• _WORK TASK_:
Only the lines below, from the one with "3 PRECLEAN: chemistry" through the one with "5 EPI: material", are to be written out, exactly.

※ ※ ※

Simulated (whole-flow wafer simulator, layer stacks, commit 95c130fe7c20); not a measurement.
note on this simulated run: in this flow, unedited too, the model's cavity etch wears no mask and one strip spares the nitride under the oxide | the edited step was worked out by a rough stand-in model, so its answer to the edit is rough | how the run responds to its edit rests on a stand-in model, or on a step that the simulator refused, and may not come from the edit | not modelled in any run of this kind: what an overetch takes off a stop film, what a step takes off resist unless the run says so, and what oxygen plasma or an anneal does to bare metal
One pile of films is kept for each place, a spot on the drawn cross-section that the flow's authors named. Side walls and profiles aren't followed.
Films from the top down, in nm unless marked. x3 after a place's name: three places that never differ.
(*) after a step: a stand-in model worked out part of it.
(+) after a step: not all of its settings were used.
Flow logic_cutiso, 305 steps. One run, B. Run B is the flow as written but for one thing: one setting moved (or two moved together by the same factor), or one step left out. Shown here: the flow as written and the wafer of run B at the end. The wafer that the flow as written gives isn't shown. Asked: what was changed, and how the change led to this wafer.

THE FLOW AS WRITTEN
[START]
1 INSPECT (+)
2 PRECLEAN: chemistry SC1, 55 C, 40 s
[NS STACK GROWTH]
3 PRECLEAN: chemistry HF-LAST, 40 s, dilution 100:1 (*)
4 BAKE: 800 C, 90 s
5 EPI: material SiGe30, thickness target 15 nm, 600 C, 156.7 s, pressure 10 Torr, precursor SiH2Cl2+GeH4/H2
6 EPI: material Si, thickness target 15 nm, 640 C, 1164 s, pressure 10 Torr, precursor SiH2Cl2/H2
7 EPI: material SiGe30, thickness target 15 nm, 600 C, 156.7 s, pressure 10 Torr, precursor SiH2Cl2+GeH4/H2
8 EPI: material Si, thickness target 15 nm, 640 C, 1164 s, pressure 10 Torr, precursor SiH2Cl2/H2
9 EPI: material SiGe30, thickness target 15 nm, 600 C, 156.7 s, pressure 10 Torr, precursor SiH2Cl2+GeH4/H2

※ ※ ※

• _TASK OUTPUT_:
3 PRECLEAN: chemistry HF-LAST, 40 s, dilution 100:1 (*)
4 BAKE: 800 C, 90 s
5 EPI: material SiGe30, thickness target 15 nm, 600 C, 156.7 s, pressure 10 Torr, precursor SiH2Cl2+GeH4/H2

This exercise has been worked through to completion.